____________
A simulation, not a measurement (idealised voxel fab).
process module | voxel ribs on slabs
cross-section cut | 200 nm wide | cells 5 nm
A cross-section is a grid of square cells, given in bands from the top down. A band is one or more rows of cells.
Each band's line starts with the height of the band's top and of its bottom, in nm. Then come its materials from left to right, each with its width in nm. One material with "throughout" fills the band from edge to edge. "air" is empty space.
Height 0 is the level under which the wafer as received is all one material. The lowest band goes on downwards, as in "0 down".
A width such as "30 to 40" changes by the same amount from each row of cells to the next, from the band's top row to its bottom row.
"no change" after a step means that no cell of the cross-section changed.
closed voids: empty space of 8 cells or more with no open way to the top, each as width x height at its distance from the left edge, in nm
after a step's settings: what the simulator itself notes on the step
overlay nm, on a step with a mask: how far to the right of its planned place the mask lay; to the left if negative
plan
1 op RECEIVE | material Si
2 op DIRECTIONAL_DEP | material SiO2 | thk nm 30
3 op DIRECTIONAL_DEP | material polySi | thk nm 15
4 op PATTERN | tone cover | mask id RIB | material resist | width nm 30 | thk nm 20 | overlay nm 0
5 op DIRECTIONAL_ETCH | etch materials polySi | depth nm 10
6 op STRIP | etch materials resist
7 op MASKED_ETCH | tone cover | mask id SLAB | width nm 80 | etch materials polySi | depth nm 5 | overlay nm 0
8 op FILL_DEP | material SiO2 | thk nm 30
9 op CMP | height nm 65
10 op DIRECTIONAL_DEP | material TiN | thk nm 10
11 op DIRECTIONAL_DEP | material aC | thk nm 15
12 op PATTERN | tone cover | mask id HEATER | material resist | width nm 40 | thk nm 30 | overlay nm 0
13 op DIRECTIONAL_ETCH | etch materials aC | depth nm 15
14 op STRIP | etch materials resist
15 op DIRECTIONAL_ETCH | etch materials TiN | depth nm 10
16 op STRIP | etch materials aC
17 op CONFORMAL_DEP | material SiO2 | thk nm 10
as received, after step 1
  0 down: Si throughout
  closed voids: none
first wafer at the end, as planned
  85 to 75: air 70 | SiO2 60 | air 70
____________

TASK ITEM:
The reply should hold only the lines from the first line of the listing above through the line with "9 op CMP | height nm 65", each copied exactly.

PROBLEM SOLUTION:
A simulation, not a measurement (idealised voxel fab).
process module | voxel ribs on slabs
cross-section cut | 200 nm wide | cells 5 nm
A cross-section is a grid of square cells, given in bands from the top down. A band is one or more rows of cells.
Each band's line starts with the height of the band's top and of its bottom, in nm. Then come its materials from left to right, each with its width in nm. One material with "throughout" fills the band from edge to edge. "air" is empty space.
Height 0 is the level under which the wafer as received is all one material. The lowest band goes on downwards, as in "0 down".
A width such as "30 to 40" changes by the same amount from each row of cells to the next, from the band's top row to its bottom row.
"no change" after a step means that no cell of the cross-section changed.
closed voids: empty space of 8 cells or more with no open way to the top, each as width x height at its distance from the left edge, in nm
after a step's settings: what the simulator itself notes on the step
overlay nm, on a step with a mask: how far to the right of its planned place the mask lay; to the left if negative
plan
1 op RECEIVE | material Si
2 op DIRECTIONAL_DEP | material SiO2 | thk nm 30
3 op DIRECTIONAL_DEP | material polySi | thk nm 15
4 op PATTERN | tone cover | mask id RIB | material resist | width nm 30 | thk nm 20 | overlay nm 0
5 op DIRECTIONAL_ETCH | etch materials polySi | depth nm 10
6 op STRIP | etch materials resist
7 op MASKED_ETCH | tone cover | mask id SLAB | width nm 80 | etch materials polySi | depth nm 5 | overlay nm 0
8 op FILL_DEP | material SiO2 | thk nm 30
9 op CMP | height nm 65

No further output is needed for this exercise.